= Supplied information =
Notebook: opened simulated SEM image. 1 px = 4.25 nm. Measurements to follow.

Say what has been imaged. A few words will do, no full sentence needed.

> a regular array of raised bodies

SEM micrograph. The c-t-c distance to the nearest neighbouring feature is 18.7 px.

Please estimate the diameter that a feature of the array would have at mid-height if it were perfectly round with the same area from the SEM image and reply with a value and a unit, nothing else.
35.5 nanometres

= Brief =
Among the lines above, find the one with "Say what has" and the one with "Please estimate the". Quote both and everything between them, exactly.

= Result =
Say what has been imaged. A few words will do, no full sentence needed.

> a regular array of raised bodies

SEM micrograph. The c-t-c distance to the nearest neighbouring feature is 18.7 px.

Please estimate the diameter that a feature of the array would have at mid-height if it were perfectly round with the same area from the SEM image and reply with a value and a unit, nothing else.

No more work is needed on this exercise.